[Entries supplied]

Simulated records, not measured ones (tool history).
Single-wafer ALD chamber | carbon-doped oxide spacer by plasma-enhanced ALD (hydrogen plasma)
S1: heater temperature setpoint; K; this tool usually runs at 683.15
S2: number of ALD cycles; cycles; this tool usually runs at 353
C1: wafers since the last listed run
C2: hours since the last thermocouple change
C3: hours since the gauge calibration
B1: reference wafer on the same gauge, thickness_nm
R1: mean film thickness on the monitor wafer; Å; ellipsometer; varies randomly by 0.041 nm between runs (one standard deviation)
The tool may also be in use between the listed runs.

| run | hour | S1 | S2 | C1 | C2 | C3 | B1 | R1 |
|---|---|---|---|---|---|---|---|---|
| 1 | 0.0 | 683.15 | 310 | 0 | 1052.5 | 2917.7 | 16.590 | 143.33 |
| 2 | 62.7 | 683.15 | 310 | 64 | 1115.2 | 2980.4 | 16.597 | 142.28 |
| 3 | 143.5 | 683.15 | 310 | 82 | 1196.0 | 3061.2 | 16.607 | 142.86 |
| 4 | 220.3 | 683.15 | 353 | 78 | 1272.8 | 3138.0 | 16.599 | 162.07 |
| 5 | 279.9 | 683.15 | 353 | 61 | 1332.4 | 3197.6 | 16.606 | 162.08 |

[/Entries supplied]

* Assigned task: From the listing above, repeat exactly the lines starting at the line that includes "C3: hours since the gauge calibration" and ending at the line that includes "16.599 | 162.07 |", with nothing outside that span.

* Reply:
C3: hours since the gauge calibration
B1: reference wafer on the same gauge, thickness_nm
R1: mean film thickness on the monitor wafer; Å; ellipsometer; varies randomly by 0.041 nm between runs (one standard deviation)
The tool may also be in use between the listed runs.

| run | hour | S1 | S2 | C1 | C2 | C3 | B1 | R1 |
|---|---|---|---|---|---|---|---|---|
| 1 | 0.0 | 683.15 | 310 | 0 | 1052.5 | 2917.7 | 16.590 | 143.33 |
| 2 | 62.7 | 683.15 | 310 | 64 | 1115.2 | 2980.4 | 16.597 | 142.28 |
| 3 | 143.5 | 683.15 | 310 | 82 | 1196.0 | 3061.2 | 16.607 | 142.86 |
| 4 | 220.3 | 683.15 | 353 | 78 | 1272.8 | 3138.0 | 16.599 | 162.07 |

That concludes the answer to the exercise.